--- START ---

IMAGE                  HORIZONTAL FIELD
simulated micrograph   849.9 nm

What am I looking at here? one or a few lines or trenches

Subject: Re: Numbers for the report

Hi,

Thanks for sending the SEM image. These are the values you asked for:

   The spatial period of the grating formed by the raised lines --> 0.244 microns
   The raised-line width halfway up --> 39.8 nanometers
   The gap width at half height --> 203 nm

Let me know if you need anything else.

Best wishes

--- END ---

Assigned task:
Take the records above and return, word for word, only the lines that fall from the line with "The raised-line width" to the line with "Let me know if you need anything else.", both of them included.

Response area:
   The raised-line width halfway up --> 39.8 nanometers
   The gap width at half height --> 203 nm

Let me know if you need anything else.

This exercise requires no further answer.